▶ **Records supplied**
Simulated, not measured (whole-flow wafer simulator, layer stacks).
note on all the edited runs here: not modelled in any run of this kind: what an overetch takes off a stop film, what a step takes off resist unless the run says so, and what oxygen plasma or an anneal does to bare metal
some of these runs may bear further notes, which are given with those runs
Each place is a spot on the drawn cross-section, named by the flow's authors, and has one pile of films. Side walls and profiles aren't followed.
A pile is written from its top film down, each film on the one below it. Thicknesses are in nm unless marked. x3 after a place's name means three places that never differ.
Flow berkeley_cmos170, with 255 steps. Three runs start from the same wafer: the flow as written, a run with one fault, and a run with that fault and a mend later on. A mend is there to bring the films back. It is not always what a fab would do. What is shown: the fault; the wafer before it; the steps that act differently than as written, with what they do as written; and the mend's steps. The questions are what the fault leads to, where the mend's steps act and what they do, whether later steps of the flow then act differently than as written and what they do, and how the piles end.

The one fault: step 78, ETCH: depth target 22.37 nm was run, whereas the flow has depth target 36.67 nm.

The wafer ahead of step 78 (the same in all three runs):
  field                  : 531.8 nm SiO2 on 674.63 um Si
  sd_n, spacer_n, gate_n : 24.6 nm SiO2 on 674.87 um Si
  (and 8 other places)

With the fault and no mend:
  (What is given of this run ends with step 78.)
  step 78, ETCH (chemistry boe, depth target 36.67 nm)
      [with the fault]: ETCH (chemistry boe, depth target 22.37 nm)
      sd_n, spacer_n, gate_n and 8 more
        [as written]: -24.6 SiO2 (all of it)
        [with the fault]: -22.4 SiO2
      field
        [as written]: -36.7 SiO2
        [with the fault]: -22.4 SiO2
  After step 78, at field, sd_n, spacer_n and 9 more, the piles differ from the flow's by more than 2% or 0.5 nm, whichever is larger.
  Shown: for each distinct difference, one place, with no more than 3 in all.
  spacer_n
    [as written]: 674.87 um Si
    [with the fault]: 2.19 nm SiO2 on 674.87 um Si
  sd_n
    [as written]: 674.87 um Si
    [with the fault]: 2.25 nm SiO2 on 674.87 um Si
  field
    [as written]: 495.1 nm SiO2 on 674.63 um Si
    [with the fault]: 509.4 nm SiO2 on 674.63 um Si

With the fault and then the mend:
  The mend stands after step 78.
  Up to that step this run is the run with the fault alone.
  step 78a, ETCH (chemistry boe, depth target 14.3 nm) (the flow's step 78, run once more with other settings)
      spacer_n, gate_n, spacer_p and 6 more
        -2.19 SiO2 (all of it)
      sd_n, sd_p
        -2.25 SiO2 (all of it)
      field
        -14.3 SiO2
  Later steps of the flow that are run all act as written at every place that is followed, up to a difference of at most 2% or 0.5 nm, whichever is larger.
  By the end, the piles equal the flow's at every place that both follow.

▶ **Work order**
From the records above, extract exactly and only the lines that begin at the line with "(What is given" and stop after the line with "After step 78, at".

▶ **Exercise answer**
  (What is given of this run ends with step 78.)
  step 78, ETCH (chemistry boe, depth target 36.67 nm)
      [with the fault]: ETCH (chemistry boe, depth target 22.37 nm)
      sd_n, spacer_n, gate_n and 8 more
        [as written]: -24.6 SiO2 (all of it)
        [with the fault]: -22.4 SiO2
      field
        [as written]: -36.7 SiO2
        [with the fault]: -22.4 SiO2
  After step 78, at field, sd_n, spacer_n and 9 more, the piles differ from the flow's by more than 2% or 0.5 nm, whichever is larger.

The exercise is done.